==============================

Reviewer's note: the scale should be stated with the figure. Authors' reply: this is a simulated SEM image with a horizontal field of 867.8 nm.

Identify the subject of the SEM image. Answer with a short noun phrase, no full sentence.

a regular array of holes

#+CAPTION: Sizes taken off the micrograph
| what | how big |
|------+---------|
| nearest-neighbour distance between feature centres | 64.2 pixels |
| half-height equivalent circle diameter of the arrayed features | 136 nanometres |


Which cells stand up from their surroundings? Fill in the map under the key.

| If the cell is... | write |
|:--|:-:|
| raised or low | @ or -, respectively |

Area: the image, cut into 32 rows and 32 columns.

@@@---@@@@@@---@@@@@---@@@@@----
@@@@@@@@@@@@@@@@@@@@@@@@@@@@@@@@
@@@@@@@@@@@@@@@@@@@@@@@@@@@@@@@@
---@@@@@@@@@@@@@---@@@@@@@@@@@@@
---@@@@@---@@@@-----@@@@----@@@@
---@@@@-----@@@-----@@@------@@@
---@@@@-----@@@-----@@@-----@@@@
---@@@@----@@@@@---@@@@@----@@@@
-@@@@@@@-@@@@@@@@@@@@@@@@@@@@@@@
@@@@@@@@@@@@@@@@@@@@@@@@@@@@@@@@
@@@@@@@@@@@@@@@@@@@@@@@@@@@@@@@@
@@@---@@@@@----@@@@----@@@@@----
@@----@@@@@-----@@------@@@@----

==============================

WORK ITEM:
Set down, from the entries above, exactly the lines from the one with "Identify the subject" up to and including the one with "136 nanometres |", and no other lines.

TASK RESPONSE:
Identify the subject of the SEM image. Answer with a short noun phrase, no full sentence.

a regular array of holes

#+CAPTION: Sizes taken off the micrograph
| what | how big |
|------+---------|
| nearest-neighbour distance between feature centres | 64.2 pixels |
| half-height equivalent circle diameter of the arrayed features | 136 nanometres |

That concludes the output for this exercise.